======

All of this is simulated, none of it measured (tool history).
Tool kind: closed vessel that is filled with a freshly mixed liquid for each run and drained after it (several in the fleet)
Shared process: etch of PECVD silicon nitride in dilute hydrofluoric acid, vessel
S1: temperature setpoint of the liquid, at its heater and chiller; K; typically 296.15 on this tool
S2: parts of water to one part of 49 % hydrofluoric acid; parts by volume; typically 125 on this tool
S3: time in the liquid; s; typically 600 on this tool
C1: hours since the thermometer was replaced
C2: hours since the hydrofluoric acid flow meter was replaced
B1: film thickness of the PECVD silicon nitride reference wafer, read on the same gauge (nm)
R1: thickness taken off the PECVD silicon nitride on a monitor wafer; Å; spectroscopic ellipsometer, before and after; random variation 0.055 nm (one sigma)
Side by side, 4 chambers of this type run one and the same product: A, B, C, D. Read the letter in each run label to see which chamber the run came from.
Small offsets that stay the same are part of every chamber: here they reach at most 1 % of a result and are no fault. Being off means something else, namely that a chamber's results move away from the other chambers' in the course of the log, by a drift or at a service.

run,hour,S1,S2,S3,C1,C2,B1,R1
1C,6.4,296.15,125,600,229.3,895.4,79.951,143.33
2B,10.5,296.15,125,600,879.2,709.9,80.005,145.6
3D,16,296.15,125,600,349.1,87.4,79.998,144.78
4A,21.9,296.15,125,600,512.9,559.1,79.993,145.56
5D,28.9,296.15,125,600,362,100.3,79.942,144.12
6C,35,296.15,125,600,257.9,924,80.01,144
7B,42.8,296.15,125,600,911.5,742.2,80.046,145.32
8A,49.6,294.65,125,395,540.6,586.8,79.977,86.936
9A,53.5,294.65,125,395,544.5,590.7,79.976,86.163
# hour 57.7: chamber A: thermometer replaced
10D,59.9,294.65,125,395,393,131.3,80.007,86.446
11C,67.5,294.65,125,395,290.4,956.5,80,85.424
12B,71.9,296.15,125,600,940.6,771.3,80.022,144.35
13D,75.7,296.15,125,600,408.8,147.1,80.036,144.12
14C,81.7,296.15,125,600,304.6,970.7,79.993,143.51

======

- _Exercise_:
Starting with the first line of the records above, give back each line exactly until the line with "1C,6.4,296.15,125,600,229.3,895.4,79.951,143.33" has been given as well.

- _Response box_:
All of this is simulated, none of it measured (tool history).
Tool kind: closed vessel that is filled with a freshly mixed liquid for each run and drained after it (several in the fleet)
Shared process: etch of PECVD silicon nitride in dilute hydrofluoric acid, vessel
S1: temperature setpoint of the liquid, at its heater and chiller; K; typically 296.15 on this tool
S2: parts of water to one part of 49 % hydrofluoric acid; parts by volume; typically 125 on this tool
S3: time in the liquid; s; typically 600 on this tool
C1: hours since the thermometer was replaced
C2: hours since the hydrofluoric acid flow meter was replaced
B1: film thickness of the PECVD silicon nitride reference wafer, read on the same gauge (nm)
R1: thickness taken off the PECVD silicon nitride on a monitor wafer; Å; spectroscopic ellipsometer, before and after; random variation 0.055 nm (one sigma)
Side by side, 4 chambers of this type run one and the same product: A, B, C, D. Read the letter in each run label to see which chamber the run came from.
Small offsets that stay the same are part of every chamber: here they reach at most 1 % of a result and are no fault. Being off means something else, namely that a chamber's results move away from the other chambers' in the course of the log, by a drift or at a service.

run,hour,S1,S2,S3,C1,C2,B1,R1
1C,6.4,296.15,125,600,229.3,895.4,79.951,143.33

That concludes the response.